*** Information given ***
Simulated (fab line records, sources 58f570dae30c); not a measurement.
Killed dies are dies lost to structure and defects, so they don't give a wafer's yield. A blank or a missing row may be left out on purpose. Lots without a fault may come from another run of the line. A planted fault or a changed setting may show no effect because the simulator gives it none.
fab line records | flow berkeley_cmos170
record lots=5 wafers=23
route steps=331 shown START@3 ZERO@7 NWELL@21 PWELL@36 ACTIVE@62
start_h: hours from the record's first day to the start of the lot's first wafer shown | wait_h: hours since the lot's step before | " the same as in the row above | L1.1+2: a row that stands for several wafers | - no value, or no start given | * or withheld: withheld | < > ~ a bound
*** End of Information given ***

- Work order
Repeat, character for character, the lines of the material above from the line with "fab line records | flow berkeley_cmos170" through the line with "route steps=331 shown".

- Exercise result
fab line records | flow berkeley_cmos170
record lots=5 wafers=23
route steps=331 shown START@3 ZERO@7 NWELL@21 PWELL@36 ACTIVE@62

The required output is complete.